+++ DATA EXCERPTS

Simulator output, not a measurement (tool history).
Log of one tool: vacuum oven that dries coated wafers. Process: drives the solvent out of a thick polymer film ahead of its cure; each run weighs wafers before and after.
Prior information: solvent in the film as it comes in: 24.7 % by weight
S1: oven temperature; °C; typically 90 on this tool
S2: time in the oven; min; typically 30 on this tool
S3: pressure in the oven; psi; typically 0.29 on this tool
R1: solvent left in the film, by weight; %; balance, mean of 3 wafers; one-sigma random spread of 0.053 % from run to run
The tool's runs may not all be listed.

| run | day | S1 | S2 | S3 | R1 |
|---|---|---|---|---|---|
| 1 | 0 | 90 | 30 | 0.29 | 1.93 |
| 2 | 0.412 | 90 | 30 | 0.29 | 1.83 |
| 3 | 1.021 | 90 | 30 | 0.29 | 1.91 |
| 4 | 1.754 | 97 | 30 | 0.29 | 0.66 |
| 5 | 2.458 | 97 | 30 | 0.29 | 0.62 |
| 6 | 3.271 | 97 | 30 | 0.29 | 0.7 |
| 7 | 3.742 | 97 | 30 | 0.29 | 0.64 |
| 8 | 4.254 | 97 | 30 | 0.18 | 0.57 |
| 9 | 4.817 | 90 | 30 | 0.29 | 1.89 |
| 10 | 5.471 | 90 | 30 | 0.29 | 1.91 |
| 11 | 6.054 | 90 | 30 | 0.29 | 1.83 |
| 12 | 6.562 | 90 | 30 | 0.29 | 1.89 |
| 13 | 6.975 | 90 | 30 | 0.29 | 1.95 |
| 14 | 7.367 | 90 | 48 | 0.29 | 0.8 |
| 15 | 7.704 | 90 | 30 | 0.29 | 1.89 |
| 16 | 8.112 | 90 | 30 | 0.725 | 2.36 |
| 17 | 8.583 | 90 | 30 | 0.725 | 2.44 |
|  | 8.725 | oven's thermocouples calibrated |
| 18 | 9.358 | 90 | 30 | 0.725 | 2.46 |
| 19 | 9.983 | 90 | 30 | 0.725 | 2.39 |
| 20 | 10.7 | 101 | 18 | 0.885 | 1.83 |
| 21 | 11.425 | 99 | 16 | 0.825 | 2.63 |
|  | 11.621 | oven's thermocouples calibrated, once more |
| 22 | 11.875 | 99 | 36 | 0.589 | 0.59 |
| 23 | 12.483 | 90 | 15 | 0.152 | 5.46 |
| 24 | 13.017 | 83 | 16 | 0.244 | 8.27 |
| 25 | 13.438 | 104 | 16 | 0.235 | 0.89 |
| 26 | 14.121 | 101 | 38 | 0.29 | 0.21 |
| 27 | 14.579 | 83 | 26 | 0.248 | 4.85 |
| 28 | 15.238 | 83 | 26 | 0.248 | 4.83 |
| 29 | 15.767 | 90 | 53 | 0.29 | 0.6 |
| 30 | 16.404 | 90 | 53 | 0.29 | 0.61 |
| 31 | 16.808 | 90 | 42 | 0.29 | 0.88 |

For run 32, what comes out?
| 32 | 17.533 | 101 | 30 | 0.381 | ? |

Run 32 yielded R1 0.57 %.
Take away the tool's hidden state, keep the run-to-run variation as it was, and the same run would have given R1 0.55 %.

++++++

ACTION ITEM:
Between the first line of the entries above and the line with "0.29 | 1.93 |", both included, copy every line exactly and nothing outside that range.

WRITTEN ANSWER:
Simulator output, not a measurement (tool history).
Log of one tool: vacuum oven that dries coated wafers. Process: drives the solvent out of a thick polymer film ahead of its cure; each run weighs wafers before and after.
Prior information: solvent in the film as it comes in: 24.7 % by weight
S1: oven temperature; °C; typically 90 on this tool
S2: time in the oven; min; typically 30 on this tool
S3: pressure in the oven; psi; typically 0.29 on this tool
R1: solvent left in the film, by weight; %; balance, mean of 3 wafers; one-sigma random spread of 0.053 % from run to run
The tool's runs may not all be listed.

| run | day | S1 | S2 | S3 | R1 |
|---|---|---|---|---|---|
| 1 | 0 | 90 | 30 | 0.29 | 1.93 |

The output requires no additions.